Requirement: Once you have read the records, write them out again exactly.

Records supplied:
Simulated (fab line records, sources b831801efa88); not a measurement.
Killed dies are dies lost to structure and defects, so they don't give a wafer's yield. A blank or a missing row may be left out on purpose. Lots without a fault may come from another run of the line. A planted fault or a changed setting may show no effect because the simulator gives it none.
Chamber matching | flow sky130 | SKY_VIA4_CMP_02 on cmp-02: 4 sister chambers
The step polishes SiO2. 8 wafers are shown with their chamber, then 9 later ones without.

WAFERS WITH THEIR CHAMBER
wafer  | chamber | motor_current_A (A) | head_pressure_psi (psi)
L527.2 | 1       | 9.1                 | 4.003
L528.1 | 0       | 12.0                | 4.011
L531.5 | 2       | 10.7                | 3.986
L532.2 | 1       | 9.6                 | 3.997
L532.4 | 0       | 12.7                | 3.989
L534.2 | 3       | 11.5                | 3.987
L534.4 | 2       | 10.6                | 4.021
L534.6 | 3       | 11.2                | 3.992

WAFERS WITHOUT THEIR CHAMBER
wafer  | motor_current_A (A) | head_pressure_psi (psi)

Exercise answer:
Simulated (fab line records, sources b831801efa88); not a measurement.
Killed dies are dies lost to structure and defects, so they don't give a wafer's yield. A blank or a missing row may be left out on purpose. Lots without a fault may come from another run of the line. A planted fault or a changed setting may show no effect because the simulator gives it none.
Chamber matching | flow sky130 | SKY_VIA4_CMP_02 on cmp-02: 4 sister chambers
The step polishes SiO2. 8 wafers are shown with their chamber, then 9 later ones without.

WAFERS WITH THEIR CHAMBER
wafer  | chamber | motor_current_A (A) | head_pressure_psi (psi)
L527.2 | 1       | 9.1                 | 4.003
L528.1 | 0       | 12.0                | 4.011
L531.5 | 2       | 10.7                | 3.986
L532.2 | 1       | 9.6                 | 3.997
L532.4 | 0       | 12.7                | 3.989
L534.2 | 3       | 11.5                | 3.987
L534.4 | 2       | 10.6                | 4.021
L534.6 | 3       | 11.2                | 3.992

WAFERS WITHOUT THEIR CHAMBER
wafer  | motor_current_A (A) | head_pressure_psi (psi)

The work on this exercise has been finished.